*** GIVEN ENTRIES ***

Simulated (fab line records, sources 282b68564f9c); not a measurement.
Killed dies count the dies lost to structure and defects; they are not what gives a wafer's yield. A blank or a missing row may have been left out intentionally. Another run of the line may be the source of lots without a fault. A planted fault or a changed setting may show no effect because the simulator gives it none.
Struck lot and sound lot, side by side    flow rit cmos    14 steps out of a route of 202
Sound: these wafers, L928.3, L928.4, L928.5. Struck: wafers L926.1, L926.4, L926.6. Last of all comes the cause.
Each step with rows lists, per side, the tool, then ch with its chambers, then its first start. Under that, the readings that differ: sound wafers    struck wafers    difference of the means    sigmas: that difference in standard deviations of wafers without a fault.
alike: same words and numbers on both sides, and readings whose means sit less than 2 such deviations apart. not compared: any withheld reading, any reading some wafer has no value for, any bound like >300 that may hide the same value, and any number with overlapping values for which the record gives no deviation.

*** End of GIVEN ENTRIES ***

EXERCISE: Output the listing above word for word, from the opening line through the line that contains "Killed dies count", and leave out everything after it.

TASK RESPONSE:
Simulated (fab line records, sources 282b68564f9c); not a measurement.
Killed dies count the dies lost to structure and defects; they are not what gives a wafer's yield. A blank or a missing row may have been left out intentionally. Another run of the line may be the source of lots without a fault. A planted fault or a changed setting may show no effect because the simulator gives it none.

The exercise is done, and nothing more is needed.